EXERCISE ▸
Please provide the entries below again, word for word.

━━━━━━━━━━

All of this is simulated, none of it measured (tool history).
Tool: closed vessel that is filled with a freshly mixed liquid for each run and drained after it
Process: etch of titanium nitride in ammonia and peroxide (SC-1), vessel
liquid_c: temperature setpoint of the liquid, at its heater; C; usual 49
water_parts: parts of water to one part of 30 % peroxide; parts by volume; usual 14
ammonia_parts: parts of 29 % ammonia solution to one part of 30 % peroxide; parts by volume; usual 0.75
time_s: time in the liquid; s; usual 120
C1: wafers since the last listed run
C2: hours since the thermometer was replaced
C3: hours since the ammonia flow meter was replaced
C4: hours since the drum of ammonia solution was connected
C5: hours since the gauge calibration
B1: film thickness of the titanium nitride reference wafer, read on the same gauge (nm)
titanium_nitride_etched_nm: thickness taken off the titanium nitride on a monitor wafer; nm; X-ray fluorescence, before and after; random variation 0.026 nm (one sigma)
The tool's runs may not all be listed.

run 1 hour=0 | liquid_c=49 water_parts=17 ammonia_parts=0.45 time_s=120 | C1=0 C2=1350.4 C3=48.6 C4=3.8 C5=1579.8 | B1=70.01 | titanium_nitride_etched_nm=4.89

━━━━━━━━━━

EXERCISE RESULT ▸
All of this is simulated, none of it measured (tool history).
Tool: closed vessel that is filled with a freshly mixed liquid for each run and drained after it
Process: etch of titanium nitride in ammonia and peroxide (SC-1), vessel
liquid_c: temperature setpoint of the liquid, at its heater; C; usual 49
water_parts: parts of water to one part of 30 % peroxide; parts by volume; usual 14
ammonia_parts: parts of 29 % ammonia solution to one part of 30 % peroxide; parts by volume; usual 0.75
time_s: time in the liquid; s; usual 120
C1: wafers since the last listed run
C2: hours since the thermometer was replaced
C3: hours since the ammonia flow meter was replaced
C4: hours since the drum of ammonia solution was connected
C5: hours since the gauge calibration
B1: film thickness of the titanium nitride reference wafer, read on the same gauge (nm)
titanium_nitride_etched_nm: thickness taken off the titanium nitride on a monitor wafer; nm; X-ray fluorescence, before and after; random variation 0.026 nm (one sigma)
The tool's runs may not all be listed.

run 1 hour=0 | liquid_c=49 water_parts=17 ammonia_parts=0.45 time_s=120 | C1=0 C2=1350.4 C3=48.6 C4=3.8 C5=1579.8 | B1=70.01 | titanium_nitride_etched_nm=4.89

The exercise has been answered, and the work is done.